» Exercise
Return all the entries word for word.

» Excerpted records
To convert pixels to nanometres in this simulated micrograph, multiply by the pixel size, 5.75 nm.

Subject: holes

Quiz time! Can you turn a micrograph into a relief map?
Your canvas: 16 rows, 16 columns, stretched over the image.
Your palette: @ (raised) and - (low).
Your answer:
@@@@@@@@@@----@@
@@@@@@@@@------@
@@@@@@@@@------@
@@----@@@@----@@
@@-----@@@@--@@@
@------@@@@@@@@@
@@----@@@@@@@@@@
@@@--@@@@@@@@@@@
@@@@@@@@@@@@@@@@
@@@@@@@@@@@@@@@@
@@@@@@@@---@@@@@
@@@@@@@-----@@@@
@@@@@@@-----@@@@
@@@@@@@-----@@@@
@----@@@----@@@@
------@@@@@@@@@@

» Task solution
To convert pixels to nanometres in this simulated micrograph, multiply by the pixel size, 5.75 nm.

Subject: holes

Quiz time! Can you turn a micrograph into a relief map?
Your canvas: 16 rows, 16 columns, stretched over the image.
Your palette: @ (raised) and - (low).
Your answer:
@@@@@@@@@@----@@
@@@@@@@@@------@
@@@@@@@@@------@
@@----@@@@----@@
@@-----@@@@--@@@
@------@@@@@@@@@
@@----@@@@@@@@@@
@@@--@@@@@@@@@@@
@@@@@@@@@@@@@@@@
@@@@@@@@@@@@@@@@
@@@@@@@@---@@@@@
@@@@@@@-----@@@@
@@@@@@@-----@@@@
@@@@@@@-----@@@@
@----@@@----@@@@
------@@@@@@@@@@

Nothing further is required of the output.